### ACTION ITEM
Please copy out the listing below in full and exactly.

□ □ □ □ □ □ □

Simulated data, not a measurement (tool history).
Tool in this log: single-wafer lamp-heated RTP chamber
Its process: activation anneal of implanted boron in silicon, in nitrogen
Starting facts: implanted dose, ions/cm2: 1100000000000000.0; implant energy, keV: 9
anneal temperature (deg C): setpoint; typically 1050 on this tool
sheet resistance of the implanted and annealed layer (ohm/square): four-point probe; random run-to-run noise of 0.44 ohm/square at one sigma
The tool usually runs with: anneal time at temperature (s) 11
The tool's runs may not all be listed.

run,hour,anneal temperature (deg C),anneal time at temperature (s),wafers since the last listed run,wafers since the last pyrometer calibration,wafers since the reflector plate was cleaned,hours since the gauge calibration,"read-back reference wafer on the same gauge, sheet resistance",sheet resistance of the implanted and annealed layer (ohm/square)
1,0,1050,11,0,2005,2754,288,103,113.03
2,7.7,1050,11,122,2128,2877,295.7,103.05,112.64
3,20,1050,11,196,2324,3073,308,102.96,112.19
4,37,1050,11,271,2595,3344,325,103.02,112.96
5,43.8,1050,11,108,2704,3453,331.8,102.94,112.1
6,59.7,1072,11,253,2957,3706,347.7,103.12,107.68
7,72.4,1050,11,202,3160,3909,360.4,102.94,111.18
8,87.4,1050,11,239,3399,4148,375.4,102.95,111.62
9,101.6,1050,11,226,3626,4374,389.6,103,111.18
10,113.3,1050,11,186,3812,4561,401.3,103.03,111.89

□ □ □ □ □ □ □

### TASK SOLUTION
Simulated data, not a measurement (tool history).
Tool in this log: single-wafer lamp-heated RTP chamber
Its process: activation anneal of implanted boron in silicon, in nitrogen
Starting facts: implanted dose, ions/cm2: 1100000000000000.0; implant energy, keV: 9
anneal temperature (deg C): setpoint; typically 1050 on this tool
sheet resistance of the implanted and annealed layer (ohm/square): four-point probe; random run-to-run noise of 0.44 ohm/square at one sigma
The tool usually runs with: anneal time at temperature (s) 11
The tool's runs may not all be listed.

run,hour,anneal temperature (deg C),anneal time at temperature (s),wafers since the last listed run,wafers since the last pyrometer calibration,wafers since the reflector plate was cleaned,hours since the gauge calibration,"read-back reference wafer on the same gauge, sheet resistance",sheet resistance of the implanted and annealed layer (ohm/square)
1,0,1050,11,0,2005,2754,288,103,113.03
2,7.7,1050,11,122,2128,2877,295.7,103.05,112.64
3,20,1050,11,196,2324,3073,308,102.96,112.19
4,37,1050,11,271,2595,3344,325,103.02,112.96
5,43.8,1050,11,108,2704,3453,331.8,102.94,112.1
6,59.7,1072,11,253,2957,3706,347.7,103.12,107.68
7,72.4,1050,11,202,3160,3909,360.4,102.94,111.18
8,87.4,1050,11,239,3399,4148,375.4,102.95,111.62
9,101.6,1050,11,226,3626,4374,389.6,103,111.18
10,113.3,1050,11,186,3812,4561,401.3,103.03,111.89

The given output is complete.